• Requirement:
Below are some entries. Repeat exactly the lines from the one with "The figure presents" through the one with "Just so we're", and only those.

- Opening Delimiter -

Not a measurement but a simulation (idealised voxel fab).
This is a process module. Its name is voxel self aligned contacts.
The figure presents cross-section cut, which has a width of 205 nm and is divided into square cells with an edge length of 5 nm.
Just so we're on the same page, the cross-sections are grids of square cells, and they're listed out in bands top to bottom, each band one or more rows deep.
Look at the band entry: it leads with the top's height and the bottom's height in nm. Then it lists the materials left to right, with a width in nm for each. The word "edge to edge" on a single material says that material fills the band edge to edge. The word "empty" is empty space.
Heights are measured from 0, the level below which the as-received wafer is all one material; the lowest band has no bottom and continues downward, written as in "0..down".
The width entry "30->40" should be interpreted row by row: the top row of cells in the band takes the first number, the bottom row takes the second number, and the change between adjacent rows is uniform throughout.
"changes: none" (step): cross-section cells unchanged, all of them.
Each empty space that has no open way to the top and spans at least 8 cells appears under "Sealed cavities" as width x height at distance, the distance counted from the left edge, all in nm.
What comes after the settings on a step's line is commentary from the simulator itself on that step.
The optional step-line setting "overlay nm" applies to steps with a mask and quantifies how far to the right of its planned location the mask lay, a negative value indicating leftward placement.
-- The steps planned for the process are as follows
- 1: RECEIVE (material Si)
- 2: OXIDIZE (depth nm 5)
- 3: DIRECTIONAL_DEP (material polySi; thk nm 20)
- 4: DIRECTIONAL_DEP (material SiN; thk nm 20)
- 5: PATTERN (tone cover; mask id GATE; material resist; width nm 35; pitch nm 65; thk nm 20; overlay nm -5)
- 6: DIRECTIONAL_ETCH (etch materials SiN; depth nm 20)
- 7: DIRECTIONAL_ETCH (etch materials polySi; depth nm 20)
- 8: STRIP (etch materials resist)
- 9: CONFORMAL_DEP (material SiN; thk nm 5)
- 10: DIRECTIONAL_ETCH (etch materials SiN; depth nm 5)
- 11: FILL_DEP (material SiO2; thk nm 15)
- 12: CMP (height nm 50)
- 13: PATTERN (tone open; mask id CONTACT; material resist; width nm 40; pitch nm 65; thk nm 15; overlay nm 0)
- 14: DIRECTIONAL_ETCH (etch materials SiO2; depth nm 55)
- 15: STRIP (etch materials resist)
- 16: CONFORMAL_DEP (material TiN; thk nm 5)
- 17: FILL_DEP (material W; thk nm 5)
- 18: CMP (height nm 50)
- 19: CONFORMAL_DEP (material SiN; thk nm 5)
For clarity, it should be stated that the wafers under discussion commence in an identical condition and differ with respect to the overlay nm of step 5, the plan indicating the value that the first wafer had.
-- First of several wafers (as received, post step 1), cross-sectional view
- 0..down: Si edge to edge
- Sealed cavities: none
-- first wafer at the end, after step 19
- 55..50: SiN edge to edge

- Closing Delimiter -

• Exercise output:
The figure presents cross-section cut, which has a width of 205 nm and is divided into square cells with an edge length of 5 nm.
Just so we're on the same page, the cross-sections are grids of square cells, and they're listed out in bands top to bottom, each band one or more rows deep.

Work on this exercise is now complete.